Once you have read the records below, write them all out exactly as given.

START Recorded data

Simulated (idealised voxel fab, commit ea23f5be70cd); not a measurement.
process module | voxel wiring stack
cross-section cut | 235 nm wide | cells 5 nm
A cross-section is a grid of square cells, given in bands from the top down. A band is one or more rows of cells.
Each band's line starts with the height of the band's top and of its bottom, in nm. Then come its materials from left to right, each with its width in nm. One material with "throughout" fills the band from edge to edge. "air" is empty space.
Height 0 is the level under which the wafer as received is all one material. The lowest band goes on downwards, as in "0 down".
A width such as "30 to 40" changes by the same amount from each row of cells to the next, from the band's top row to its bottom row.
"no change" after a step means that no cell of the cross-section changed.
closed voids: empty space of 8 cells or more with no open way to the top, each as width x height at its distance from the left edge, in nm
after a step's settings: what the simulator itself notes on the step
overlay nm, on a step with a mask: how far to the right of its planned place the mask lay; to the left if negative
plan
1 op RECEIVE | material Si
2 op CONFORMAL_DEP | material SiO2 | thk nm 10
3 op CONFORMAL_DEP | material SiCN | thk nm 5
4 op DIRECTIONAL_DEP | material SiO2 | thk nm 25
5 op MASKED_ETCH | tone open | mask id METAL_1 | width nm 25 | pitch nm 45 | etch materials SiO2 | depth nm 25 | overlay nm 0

END Recorded data

*Reply*.
Simulated (idealised voxel fab, commit ea23f5be70cd); not a measurement.
process module | voxel wiring stack
cross-section cut | 235 nm wide | cells 5 nm
A cross-section is a grid of square cells, given in bands from the top down. A band is one or more rows of cells.
Each band's line starts with the height of the band's top and of its bottom, in nm. Then come its materials from left to right, each with its width in nm. One material with "throughout" fills the band from edge to edge. "air" is empty space.
Height 0 is the level under which the wafer as received is all one material. The lowest band goes on downwards, as in "0 down".
A width such as "30 to 40" changes by the same amount from each row of cells to the next, from the band's top row to its bottom row.
"no change" after a step means that no cell of the cross-section changed.
closed voids: empty space of 8 cells or more with no open way to the top, each as width x height at its distance from the left edge, in nm
after a step's settings: what the simulator itself notes on the step
overlay nm, on a step with a mask: how far to the right of its planned place the mask lay; to the left if negative
plan
1 op RECEIVE | material Si
2 op CONFORMAL_DEP | material SiO2 | thk nm 10
3 op CONFORMAL_DEP | material SiCN | thk nm 5
4 op DIRECTIONAL_DEP | material SiO2 | thk nm 25
5 op MASKED_ETCH | tone open | mask id METAL_1 | width nm 25 | pitch nm 45 | etch materials SiO2 | depth nm 25 | overlay nm 0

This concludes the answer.